════════════════

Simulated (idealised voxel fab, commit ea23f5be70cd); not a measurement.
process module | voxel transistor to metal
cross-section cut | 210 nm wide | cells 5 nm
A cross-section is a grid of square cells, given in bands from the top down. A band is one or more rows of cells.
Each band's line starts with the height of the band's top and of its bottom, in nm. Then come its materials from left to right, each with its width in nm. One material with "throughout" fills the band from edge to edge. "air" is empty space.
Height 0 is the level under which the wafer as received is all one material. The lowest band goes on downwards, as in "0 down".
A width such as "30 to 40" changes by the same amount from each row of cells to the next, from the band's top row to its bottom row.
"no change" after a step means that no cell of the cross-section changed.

════════════════

* [WORK REQUEST]: Every record above must be printed again exactly.

* [SOLUTION]:
Simulated (idealised voxel fab, commit ea23f5be70cd); not a measurement.
process module | voxel transistor to metal
cross-section cut | 210 nm wide | cells 5 nm
A cross-section is a grid of square cells, given in bands from the top down. A band is one or more rows of cells.
Each band's line starts with the height of the band's top and of its bottom, in nm. Then come its materials from left to right, each with its width in nm. One material with "throughout" fills the band from edge to edge. "air" is empty space.
Height 0 is the level under which the wafer as received is all one material. The lowest band goes on downwards, as in "0 down".
A width such as "30 to 40" changes by the same amount from each row of cells to the next, from the band's top row to its bottom row.
"no change" after a step means that no cell of the cross-section changed.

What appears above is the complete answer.